**SUPPLIED ENTRIES:**
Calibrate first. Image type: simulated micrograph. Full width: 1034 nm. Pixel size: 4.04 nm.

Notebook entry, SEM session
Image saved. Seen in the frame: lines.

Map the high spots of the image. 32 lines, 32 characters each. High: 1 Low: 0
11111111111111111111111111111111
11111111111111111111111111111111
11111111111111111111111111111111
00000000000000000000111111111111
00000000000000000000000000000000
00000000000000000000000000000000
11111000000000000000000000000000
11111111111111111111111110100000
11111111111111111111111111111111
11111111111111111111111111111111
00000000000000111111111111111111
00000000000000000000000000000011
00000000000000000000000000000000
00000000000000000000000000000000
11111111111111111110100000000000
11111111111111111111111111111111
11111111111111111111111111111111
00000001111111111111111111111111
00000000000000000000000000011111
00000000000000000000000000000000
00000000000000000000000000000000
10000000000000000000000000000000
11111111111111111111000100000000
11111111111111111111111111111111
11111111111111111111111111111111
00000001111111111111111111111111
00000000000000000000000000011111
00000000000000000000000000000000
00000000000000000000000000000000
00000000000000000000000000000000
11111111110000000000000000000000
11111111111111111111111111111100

**BRIEF:** Up to and including the line with "00000000000000000000111111111111", print every line of the material above, starting from its first line, exactly.

**EXERCISE OUTPUT:**
Calibrate first. Image type: simulated micrograph. Full width: 1034 nm. Pixel size: 4.04 nm.

Notebook entry, SEM session
Image saved. Seen in the frame: lines.

Map the high spots of the image. 32 lines, 32 characters each. High: 1 Low: 0
11111111111111111111111111111111
11111111111111111111111111111111
11111111111111111111111111111111
00000000000000000000111111111111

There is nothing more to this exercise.